*Entries supplied*
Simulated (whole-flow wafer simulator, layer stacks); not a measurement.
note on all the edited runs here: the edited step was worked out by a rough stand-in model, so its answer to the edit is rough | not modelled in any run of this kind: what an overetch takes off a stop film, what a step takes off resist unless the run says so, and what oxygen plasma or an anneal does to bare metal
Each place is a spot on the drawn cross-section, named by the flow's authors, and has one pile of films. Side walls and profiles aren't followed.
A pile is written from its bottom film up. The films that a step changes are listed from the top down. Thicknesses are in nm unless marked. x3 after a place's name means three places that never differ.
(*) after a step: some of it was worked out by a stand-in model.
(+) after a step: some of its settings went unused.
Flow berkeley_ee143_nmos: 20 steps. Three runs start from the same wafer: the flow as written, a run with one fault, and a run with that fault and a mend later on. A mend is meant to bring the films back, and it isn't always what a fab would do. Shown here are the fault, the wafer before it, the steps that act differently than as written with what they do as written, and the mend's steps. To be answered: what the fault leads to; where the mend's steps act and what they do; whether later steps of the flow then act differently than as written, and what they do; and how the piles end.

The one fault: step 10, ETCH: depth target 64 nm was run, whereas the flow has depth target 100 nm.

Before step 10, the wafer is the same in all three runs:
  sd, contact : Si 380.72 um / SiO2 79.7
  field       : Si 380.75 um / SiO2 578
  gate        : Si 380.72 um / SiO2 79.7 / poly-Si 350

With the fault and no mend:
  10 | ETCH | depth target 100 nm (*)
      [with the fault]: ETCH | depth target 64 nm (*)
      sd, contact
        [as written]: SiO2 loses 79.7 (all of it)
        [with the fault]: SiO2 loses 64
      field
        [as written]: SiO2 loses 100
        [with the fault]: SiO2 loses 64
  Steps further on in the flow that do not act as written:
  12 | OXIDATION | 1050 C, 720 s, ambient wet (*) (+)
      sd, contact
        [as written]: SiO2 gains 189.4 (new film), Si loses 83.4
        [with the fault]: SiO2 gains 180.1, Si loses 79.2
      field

*Requirement*
Set down exactly the lines of the data above, beginning with the line that has "[as written]: SiO2 loses 79.7" and ending with the line that has "[with the fault]: SiO2 gains", and no others.

*Answer section*
        [as written]: SiO2 loses 79.7 (all of it)
        [with the fault]: SiO2 loses 64
      field
        [as written]: SiO2 loses 100
        [with the fault]: SiO2 loses 64
  Steps further on in the flow that do not act as written:
  12 | OXIDATION | 1050 C, 720 s, ambient wet (*) (+)
      sd, contact
        [as written]: SiO2 gains 189.4 (new film), Si loses 83.4
        [with the fault]: SiO2 gains 180.1, Si loses 79.2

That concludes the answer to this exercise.